▶ [Work order] Print every record below exactly as written.

▶ [Information]
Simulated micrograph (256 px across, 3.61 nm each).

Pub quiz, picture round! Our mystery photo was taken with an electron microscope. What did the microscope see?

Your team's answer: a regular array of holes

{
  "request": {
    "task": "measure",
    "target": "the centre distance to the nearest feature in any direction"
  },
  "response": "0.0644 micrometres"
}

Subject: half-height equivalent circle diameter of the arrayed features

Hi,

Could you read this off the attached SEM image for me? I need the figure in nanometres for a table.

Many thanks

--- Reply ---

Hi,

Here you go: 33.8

▶ [Your response]
Simulated micrograph (256 px across, 3.61 nm each).

Pub quiz, picture round! Our mystery photo was taken with an electron microscope. What did the microscope see?

Your team's answer: a regular array of holes

{
  "request": {
    "task": "measure",
    "target": "the centre distance to the nearest feature in any direction"
  },
  "response": "0.0644 micrometres"
}

Subject: half-height equivalent circle diameter of the arrayed features

Hi,

Could you read this off the attached SEM image for me? I need the figure in nanometres for a table.

Many thanks

--- Reply ---

Hi,

Here you go: 33.8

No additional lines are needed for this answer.